_TASK ITEM:_ Quote the listing below word for word, stopping after the line that contains "You're looking at".

_DATA TO EXAMINE:_
- - -

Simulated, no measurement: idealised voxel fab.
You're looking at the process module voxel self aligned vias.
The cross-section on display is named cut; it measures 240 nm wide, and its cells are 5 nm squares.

- - -

_YOUR SOLUTION:_
Simulated, no measurement: idealised voxel fab.
You're looking at the process module voxel self aligned vias.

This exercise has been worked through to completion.